*** Records shown Section Begins ***
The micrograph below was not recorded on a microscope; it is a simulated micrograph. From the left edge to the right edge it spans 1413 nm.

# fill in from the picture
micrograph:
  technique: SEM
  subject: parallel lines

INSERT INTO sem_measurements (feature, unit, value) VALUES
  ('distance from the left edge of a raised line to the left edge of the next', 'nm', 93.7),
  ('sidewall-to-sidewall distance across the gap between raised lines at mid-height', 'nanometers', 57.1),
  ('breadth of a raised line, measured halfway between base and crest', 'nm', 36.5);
*** Records shown Section Ends ***

§ Brief
Extract, please, the lines from the start of the entries above through the one with "('sidewall-to-sidewall distance across", both included, reproducing each exactly and adding nothing.

§ Exercise solution
The micrograph below was not recorded on a microscope; it is a simulated micrograph. From the left edge to the right edge it spans 1413 nm.

# fill in from the picture
micrograph:
  technique: SEM
  subject: parallel lines

INSERT INTO sem_measurements (feature, unit, value) VALUES
  ('distance from the left edge of a raised line to the left edge of the next', 'nm', 93.7),
  ('sidewall-to-sidewall distance across the gap between raised lines at mid-height', 'nanometers', 57.1),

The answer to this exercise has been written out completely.